### Extracted information
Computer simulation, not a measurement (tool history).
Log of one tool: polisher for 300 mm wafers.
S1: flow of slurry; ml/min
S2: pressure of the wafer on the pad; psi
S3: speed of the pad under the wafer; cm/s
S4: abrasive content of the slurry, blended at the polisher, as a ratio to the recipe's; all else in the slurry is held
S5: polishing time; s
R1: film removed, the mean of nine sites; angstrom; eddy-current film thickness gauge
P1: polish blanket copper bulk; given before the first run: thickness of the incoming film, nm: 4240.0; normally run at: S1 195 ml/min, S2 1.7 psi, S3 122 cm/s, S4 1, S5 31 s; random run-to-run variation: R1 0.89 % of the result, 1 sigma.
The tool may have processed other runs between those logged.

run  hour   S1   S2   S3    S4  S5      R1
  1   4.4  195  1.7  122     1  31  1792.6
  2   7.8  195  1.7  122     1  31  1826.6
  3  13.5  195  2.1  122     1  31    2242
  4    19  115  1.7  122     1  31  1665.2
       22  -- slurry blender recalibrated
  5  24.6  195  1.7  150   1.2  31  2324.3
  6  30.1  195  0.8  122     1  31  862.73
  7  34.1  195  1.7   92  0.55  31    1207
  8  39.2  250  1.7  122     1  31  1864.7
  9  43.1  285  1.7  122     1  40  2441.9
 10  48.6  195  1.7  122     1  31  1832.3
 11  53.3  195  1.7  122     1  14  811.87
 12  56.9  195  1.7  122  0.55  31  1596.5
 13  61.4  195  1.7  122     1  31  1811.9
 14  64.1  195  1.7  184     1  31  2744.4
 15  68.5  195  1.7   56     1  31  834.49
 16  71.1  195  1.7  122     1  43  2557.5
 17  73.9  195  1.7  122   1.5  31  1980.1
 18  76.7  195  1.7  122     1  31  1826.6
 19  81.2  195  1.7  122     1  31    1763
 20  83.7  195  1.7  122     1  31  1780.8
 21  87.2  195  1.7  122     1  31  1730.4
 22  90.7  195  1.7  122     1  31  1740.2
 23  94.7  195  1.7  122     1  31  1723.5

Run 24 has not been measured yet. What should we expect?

### Brief
In the entries above, one line contains "S4: abrasive content" and another contains "R1: film removed, the". Reproduce exactly those two lines and the lines between them, nothing else.

### Task response
S4: abrasive content of the slurry, blended at the polisher, as a ratio to the recipe's; all else in the slurry is held
S5: polishing time; s
R1: film removed, the mean of nine sites; angstrom; eddy-current film thickness gauge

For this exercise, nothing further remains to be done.